◆ ACTION ITEM ◆
Retype the records exactly, including every line.

◆ DATA EXCERPTS ◆
○ ○ ○ ○ ○
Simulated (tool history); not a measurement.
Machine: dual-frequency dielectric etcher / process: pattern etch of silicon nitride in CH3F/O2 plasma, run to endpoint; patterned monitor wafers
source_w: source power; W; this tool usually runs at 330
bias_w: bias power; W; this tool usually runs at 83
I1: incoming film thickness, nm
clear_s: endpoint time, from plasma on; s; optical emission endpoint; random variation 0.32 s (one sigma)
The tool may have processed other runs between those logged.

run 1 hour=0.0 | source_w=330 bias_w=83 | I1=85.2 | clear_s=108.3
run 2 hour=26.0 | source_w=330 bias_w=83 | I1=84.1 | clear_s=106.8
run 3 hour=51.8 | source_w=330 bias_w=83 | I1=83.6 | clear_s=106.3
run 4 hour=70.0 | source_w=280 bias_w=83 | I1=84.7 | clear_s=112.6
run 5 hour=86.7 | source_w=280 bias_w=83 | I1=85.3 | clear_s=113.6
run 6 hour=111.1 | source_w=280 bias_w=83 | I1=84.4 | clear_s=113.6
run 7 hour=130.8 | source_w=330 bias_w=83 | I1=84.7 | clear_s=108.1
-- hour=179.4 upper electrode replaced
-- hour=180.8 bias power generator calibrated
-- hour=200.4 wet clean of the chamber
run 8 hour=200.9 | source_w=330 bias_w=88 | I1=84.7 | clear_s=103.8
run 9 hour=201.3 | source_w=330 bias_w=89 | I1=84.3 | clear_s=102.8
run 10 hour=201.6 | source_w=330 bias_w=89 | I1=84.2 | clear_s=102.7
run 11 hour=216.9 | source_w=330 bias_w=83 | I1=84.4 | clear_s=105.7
○ ○ ○ ○ ○

◆ RESULT ◆
Simulated (tool history); not a measurement.
Machine: dual-frequency dielectric etcher / process: pattern etch of silicon nitride in CH3F/O2 plasma, run to endpoint; patterned monitor wafers
source_w: source power; W; this tool usually runs at 330
bias_w: bias power; W; this tool usually runs at 83
I1: incoming film thickness, nm
clear_s: endpoint time, from plasma on; s; optical emission endpoint; random variation 0.32 s (one sigma)
The tool may have processed other runs between those logged.

run 1 hour=0.0 | source_w=330 bias_w=83 | I1=85.2 | clear_s=108.3
run 2 hour=26.0 | source_w=330 bias_w=83 | I1=84.1 | clear_s=106.8
run 3 hour=51.8 | source_w=330 bias_w=83 | I1=83.6 | clear_s=106.3
run 4 hour=70.0 | source_w=280 bias_w=83 | I1=84.7 | clear_s=112.6
run 5 hour=86.7 | source_w=280 bias_w=83 | I1=85.3 | clear_s=113.6
run 6 hour=111.1 | source_w=280 bias_w=83 | I1=84.4 | clear_s=113.6
run 7 hour=130.8 | source_w=330 bias_w=83 | I1=84.7 | clear_s=108.1
-- hour=179.4 upper electrode replaced
-- hour=180.8 bias power generator calibrated
-- hour=200.4 wet clean of the chamber
run 8 hour=200.9 | source_w=330 bias_w=88 | I1=84.7 | clear_s=103.8
run 9 hour=201.3 | source_w=330 bias_w=89 | I1=84.3 | clear_s=102.8
run 10 hour=201.6 | source_w=330 bias_w=89 | I1=84.2 | clear_s=102.7
run 11 hour=216.9 | source_w=330 bias_w=83 | I1=84.4 | clear_s=105.7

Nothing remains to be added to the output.